▶ Data:
---*---
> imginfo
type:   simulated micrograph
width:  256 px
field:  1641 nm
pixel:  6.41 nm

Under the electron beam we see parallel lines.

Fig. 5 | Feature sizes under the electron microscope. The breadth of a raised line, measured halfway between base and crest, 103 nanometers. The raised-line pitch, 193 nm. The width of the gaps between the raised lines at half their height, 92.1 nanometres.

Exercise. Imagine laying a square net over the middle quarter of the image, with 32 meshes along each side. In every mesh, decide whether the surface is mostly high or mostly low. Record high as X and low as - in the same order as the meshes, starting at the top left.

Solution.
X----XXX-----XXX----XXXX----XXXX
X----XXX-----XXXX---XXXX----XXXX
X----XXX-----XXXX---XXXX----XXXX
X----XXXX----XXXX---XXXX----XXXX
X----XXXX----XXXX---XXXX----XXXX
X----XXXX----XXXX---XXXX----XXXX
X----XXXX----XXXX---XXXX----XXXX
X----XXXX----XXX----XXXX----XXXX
---*---

▶ Work request:
The listing above should be returned in full, exactly as shown.

▶ Answer box:
> imginfo
type:   simulated micrograph
width:  256 px
field:  1641 nm
pixel:  6.41 nm

Under the electron beam we see parallel lines.

Fig. 5 | Feature sizes under the electron microscope. The breadth of a raised line, measured halfway between base and crest, 103 nanometers. The raised-line pitch, 193 nm. The width of the gaps between the raised lines at half their height, 92.1 nanometres.

Exercise. Imagine laying a square net over the middle quarter of the image, with 32 meshes along each side. In every mesh, decide whether the surface is mostly high or mostly low. Record high as X and low as - in the same order as the meshes, starting at the top left.

Solution.
X----XXX-----XXX----XXXX----XXXX
X----XXX-----XXXX---XXXX----XXXX
X----XXX-----XXXX---XXXX----XXXX
X----XXXX----XXXX---XXXX----XXXX
X----XXXX----XXXX---XXXX----XXXX
X----XXXX----XXXX---XXXX----XXXX
X----XXXX----XXXX---XXXX----XXXX
X----XXXX----XXX----XXXX----XXXX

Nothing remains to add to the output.